*PROVIDED DATA*
------------------------------
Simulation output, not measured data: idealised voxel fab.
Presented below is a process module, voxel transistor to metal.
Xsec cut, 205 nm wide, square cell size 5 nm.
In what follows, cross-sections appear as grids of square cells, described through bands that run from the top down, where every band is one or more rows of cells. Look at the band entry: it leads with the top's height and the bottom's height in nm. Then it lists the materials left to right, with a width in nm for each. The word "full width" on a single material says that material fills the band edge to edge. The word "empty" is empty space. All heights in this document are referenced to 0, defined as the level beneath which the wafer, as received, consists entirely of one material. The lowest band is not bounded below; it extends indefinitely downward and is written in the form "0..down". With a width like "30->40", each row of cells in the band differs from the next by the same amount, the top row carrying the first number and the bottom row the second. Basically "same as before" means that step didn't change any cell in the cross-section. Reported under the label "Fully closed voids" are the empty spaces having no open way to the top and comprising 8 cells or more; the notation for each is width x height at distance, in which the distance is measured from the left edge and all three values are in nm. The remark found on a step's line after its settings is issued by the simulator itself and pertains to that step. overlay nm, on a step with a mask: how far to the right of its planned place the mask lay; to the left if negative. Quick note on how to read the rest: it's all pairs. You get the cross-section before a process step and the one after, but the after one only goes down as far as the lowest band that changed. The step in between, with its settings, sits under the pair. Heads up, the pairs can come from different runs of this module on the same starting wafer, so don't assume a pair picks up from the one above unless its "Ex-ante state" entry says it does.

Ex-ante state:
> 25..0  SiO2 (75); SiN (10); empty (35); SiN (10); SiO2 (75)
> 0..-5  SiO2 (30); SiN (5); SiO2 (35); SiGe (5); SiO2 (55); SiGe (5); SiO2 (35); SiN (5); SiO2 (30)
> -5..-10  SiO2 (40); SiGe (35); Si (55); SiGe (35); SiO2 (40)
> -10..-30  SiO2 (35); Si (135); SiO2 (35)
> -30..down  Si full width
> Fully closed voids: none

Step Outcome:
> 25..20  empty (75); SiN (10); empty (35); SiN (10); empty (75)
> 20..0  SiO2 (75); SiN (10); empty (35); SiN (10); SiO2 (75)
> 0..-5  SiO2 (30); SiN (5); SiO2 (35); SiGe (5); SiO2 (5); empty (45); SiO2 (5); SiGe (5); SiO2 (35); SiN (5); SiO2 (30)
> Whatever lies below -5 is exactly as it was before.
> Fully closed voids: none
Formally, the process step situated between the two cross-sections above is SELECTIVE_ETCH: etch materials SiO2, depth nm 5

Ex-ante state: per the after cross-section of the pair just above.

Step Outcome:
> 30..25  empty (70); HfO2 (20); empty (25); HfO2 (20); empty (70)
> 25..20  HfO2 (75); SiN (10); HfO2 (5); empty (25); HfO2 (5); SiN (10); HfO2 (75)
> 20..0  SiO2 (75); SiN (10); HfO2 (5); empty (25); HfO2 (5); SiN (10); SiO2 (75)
------------------------------

*ASSIGNMENT*
Look above for the line with "Presented below is" and the line with "Xsec cut, 205 nm wide, square cell size 5 nm.". Write out those two lines and all the lines between them, exactly, and no others.

*WORKED SOLUTION*
Presented below is a process module, voxel transistor to metal.
Xsec cut, 205 nm wide, square cell size 5 nm.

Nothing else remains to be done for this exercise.